Data:
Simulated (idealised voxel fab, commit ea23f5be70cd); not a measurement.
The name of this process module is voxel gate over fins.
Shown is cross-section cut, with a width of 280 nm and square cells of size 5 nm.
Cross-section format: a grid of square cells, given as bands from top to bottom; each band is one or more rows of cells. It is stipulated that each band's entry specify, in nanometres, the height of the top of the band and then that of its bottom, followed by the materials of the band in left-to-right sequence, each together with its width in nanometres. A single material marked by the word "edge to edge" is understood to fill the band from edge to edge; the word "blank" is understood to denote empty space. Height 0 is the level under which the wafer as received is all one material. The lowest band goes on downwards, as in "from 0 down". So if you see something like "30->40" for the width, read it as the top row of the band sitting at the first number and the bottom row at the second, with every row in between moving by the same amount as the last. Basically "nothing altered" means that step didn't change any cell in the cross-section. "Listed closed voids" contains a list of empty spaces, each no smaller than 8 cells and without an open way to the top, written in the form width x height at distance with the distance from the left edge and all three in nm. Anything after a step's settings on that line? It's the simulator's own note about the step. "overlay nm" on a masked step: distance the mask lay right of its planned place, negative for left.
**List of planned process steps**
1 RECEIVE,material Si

Work task:
For every entry in the records above, write an exact copy.

Result:
Simulated (idealised voxel fab, commit ea23f5be70cd); not a measurement.
The name of this process module is voxel gate over fins.
Shown is cross-section cut, with a width of 280 nm and square cells of size 5 nm.
Cross-section format: a grid of square cells, given as bands from top to bottom; each band is one or more rows of cells. It is stipulated that each band's entry specify, in nanometres, the height of the top of the band and then that of its bottom, followed by the materials of the band in left-to-right sequence, each together with its width in nanometres. A single material marked by the word "edge to edge" is understood to fill the band from edge to edge; the word "blank" is understood to denote empty space. Height 0 is the level under which the wafer as received is all one material. The lowest band goes on downwards, as in "from 0 down". So if you see something like "30->40" for the width, read it as the top row of the band sitting at the first number and the bottom row at the second, with every row in between moving by the same amount as the last. Basically "nothing altered" means that step didn't change any cell in the cross-section. "Listed closed voids" contains a list of empty spaces, each no smaller than 8 cells and without an open way to the top, written in the form width x height at distance with the distance from the left edge and all three in nm. Anything after a step's settings on that line? It's the simulator's own note about the step. "overlay nm" on a masked step: distance the mask lay right of its planned place, negative for left.
**List of planned process steps**
1 RECEIVE,material Si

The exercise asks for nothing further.